Assignment – Restate every record exactly, with nothing skipped.

------------------------------------------------
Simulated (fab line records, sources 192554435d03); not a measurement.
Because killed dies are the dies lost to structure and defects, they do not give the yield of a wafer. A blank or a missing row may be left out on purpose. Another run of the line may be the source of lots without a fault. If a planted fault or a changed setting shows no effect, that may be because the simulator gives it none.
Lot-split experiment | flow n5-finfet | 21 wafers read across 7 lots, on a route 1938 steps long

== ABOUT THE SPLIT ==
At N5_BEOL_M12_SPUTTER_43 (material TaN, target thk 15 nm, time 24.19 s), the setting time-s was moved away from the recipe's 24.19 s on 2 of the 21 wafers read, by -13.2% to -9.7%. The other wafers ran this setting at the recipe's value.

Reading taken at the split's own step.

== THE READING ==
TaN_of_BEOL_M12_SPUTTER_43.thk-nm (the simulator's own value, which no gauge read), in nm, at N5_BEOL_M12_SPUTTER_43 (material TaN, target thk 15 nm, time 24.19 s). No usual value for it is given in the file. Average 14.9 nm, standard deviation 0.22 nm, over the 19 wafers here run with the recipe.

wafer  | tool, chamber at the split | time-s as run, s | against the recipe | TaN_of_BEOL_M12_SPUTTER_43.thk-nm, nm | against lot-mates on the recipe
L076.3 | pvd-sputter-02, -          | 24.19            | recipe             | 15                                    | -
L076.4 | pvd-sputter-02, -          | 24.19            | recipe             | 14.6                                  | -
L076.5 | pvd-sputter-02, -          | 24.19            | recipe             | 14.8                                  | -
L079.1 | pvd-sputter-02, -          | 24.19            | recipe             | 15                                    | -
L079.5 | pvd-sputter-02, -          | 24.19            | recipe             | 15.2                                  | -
------------------------------------------------

Answer space –
Simulated (fab line records, sources 192554435d03); not a measurement.
Because killed dies are the dies lost to structure and defects, they do not give the yield of a wafer. A blank or a missing row may be left out on purpose. Another run of the line may be the source of lots without a fault. If a planted fault or a changed setting shows no effect, that may be because the simulator gives it none.
Lot-split experiment | flow n5-finfet | 21 wafers read across 7 lots, on a route 1938 steps long

== ABOUT THE SPLIT ==
At N5_BEOL_M12_SPUTTER_43 (material TaN, target thk 15 nm, time 24.19 s), the setting time-s was moved away from the recipe's 24.19 s on 2 of the 21 wafers read, by -13.2% to -9.7%. The other wafers ran this setting at the recipe's value.

Reading taken at the split's own step.

== THE READING ==
TaN_of_BEOL_M12_SPUTTER_43.thk-nm (the simulator's own value, which no gauge read), in nm, at N5_BEOL_M12_SPUTTER_43 (material TaN, target thk 15 nm, time 24.19 s). No usual value for it is given in the file. Average 14.9 nm, standard deviation 0.22 nm, over the 19 wafers here run with the recipe.

wafer  | tool, chamber at the split | time-s as run, s | against the recipe | TaN_of_BEOL_M12_SPUTTER_43.thk-nm, nm | against lot-mates on the recipe
L076.3 | pvd-sputter-02, -          | 24.19            | recipe             | 15                                    | -
L076.4 | pvd-sputter-02, -          | 24.19            | recipe             | 14.6                                  | -
L076.5 | pvd-sputter-02, -          | 24.19            | recipe             | 14.8                                  | -
L079.1 | pvd-sputter-02, -          | 24.19            | recipe             | 15                                    | -
L079.5 | pvd-sputter-02, -          | 24.19            | recipe             | 15.2                                  | -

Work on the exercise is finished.